§ **Work instruction**
Repeat verbatim only the lines from the opening of the material below through the one that contains "9 | DEVELOP | developer TMAH-0.26N, 60 s (*)".

[Data under study]

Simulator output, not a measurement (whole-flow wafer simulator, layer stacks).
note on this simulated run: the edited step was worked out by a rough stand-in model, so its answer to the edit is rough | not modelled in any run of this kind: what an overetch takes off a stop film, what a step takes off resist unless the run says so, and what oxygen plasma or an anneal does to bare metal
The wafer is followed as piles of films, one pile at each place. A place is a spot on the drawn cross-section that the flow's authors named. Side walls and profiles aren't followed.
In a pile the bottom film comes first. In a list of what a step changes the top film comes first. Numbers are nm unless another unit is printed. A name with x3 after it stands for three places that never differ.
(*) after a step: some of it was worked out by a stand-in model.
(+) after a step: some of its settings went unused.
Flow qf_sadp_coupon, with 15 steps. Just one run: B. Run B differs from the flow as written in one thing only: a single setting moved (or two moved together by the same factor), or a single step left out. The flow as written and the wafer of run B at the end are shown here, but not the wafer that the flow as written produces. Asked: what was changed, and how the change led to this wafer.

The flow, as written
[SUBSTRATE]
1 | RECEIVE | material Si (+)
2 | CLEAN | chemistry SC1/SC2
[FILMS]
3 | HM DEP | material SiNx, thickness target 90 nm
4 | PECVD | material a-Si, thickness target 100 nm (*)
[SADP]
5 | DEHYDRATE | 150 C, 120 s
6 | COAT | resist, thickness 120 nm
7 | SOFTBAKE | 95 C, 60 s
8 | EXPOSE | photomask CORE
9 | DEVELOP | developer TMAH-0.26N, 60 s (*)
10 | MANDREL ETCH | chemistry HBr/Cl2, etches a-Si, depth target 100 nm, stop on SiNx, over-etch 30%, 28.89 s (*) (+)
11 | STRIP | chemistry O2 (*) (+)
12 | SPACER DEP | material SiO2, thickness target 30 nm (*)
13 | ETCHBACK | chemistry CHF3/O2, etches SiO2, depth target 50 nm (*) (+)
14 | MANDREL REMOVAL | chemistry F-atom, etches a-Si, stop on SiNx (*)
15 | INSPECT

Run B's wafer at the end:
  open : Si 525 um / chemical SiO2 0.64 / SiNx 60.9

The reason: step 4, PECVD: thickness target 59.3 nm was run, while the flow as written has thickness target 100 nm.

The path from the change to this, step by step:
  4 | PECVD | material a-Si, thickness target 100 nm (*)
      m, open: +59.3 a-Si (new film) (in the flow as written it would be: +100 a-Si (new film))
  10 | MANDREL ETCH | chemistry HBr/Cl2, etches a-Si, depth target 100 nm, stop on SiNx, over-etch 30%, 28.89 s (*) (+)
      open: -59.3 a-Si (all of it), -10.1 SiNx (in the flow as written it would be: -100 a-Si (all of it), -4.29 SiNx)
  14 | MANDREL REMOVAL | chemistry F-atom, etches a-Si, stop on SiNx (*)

[/Data under study]

§ **Your response**
Simulator output, not a measurement (whole-flow wafer simulator, layer stacks).
note on this simulated run: the edited step was worked out by a rough stand-in model, so its answer to the edit is rough | not modelled in any run of this kind: what an overetch takes off a stop film, what a step takes off resist unless the run says so, and what oxygen plasma or an anneal does to bare metal
The wafer is followed as piles of films, one pile at each place. A place is a spot on the drawn cross-section that the flow's authors named. Side walls and profiles aren't followed.
In a pile the bottom film comes first. In a list of what a step changes the top film comes first. Numbers are nm unless another unit is printed. A name with x3 after it stands for three places that never differ.
(*) after a step: some of it was worked out by a stand-in model.
(+) after a step: some of its settings went unused.
Flow qf_sadp_coupon, with 15 steps. Just one run: B. Run B differs from the flow as written in one thing only: a single setting moved (or two moved together by the same factor), or a single step left out. The flow as written and the wafer of run B at the end are shown here, but not the wafer that the flow as written produces. Asked: what was changed, and how the change led to this wafer.

The flow, as written
[SUBSTRATE]
1 | RECEIVE | material Si (+)
2 | CLEAN | chemistry SC1/SC2
[FILMS]
3 | HM DEP | material SiNx, thickness target 90 nm
4 | PECVD | material a-Si, thickness target 100 nm (*)
[SADP]
5 | DEHYDRATE | 150 C, 120 s
6 | COAT | resist, thickness 120 nm
7 | SOFTBAKE | 95 C, 60 s
8 | EXPOSE | photomask CORE
9 | DEVELOP | developer TMAH-0.26N, 60 s (*)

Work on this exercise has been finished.